• [REQUIRED ACTION]
Set down exactly the first line of the entries and every line after it, through the line with "The listed runs".

• [MATERIAL PROVIDED]
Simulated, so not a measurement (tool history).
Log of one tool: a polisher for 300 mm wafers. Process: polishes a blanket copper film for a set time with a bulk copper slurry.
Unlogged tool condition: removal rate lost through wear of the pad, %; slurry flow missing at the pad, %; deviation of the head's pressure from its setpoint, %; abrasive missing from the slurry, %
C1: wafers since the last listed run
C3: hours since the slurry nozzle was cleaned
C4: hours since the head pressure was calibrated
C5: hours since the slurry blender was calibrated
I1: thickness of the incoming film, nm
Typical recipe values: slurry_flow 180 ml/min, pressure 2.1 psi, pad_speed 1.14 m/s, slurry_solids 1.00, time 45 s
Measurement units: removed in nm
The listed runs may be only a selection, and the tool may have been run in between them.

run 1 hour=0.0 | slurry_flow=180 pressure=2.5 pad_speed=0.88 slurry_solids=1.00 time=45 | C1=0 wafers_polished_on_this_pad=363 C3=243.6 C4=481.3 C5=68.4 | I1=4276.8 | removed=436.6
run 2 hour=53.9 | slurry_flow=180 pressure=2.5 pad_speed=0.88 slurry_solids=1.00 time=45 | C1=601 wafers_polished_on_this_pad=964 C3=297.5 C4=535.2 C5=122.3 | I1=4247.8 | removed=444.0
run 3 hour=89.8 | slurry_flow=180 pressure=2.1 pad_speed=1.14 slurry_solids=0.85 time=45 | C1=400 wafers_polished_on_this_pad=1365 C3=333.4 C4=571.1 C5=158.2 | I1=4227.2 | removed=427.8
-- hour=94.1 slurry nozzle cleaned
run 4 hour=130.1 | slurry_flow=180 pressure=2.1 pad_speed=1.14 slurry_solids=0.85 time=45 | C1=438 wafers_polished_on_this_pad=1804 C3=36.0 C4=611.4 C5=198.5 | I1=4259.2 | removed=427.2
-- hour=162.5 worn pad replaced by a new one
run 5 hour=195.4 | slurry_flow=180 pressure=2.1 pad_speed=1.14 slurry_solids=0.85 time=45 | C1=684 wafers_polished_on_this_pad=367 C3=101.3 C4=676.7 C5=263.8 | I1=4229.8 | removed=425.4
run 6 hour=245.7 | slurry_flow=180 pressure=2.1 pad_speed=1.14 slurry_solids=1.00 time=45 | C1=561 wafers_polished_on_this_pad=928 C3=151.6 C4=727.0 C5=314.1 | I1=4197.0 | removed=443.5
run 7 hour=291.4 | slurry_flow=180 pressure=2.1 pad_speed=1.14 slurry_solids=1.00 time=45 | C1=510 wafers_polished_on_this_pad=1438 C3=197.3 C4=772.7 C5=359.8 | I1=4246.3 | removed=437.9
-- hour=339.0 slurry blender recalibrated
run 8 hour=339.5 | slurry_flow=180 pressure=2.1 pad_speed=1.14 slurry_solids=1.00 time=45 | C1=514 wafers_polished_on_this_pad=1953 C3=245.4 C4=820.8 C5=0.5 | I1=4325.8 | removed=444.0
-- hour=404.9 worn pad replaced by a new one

• [EXPECTED ANSWER]
Simulated, so not a measurement (tool history).
Log of one tool: a polisher for 300 mm wafers. Process: polishes a blanket copper film for a set time with a bulk copper slurry.
Unlogged tool condition: removal rate lost through wear of the pad, %; slurry flow missing at the pad, %; deviation of the head's pressure from its setpoint, %; abrasive missing from the slurry, %
C1: wafers since the last listed run
C3: hours since the slurry nozzle was cleaned
C4: hours since the head pressure was calibrated
C5: hours since the slurry blender was calibrated
I1: thickness of the incoming film, nm
Typical recipe values: slurry_flow 180 ml/min, pressure 2.1 psi, pad_speed 1.14 m/s, slurry_solids 1.00, time 45 s
Measurement units: removed in nm
The listed runs may be only a selection, and the tool may have been run in between them.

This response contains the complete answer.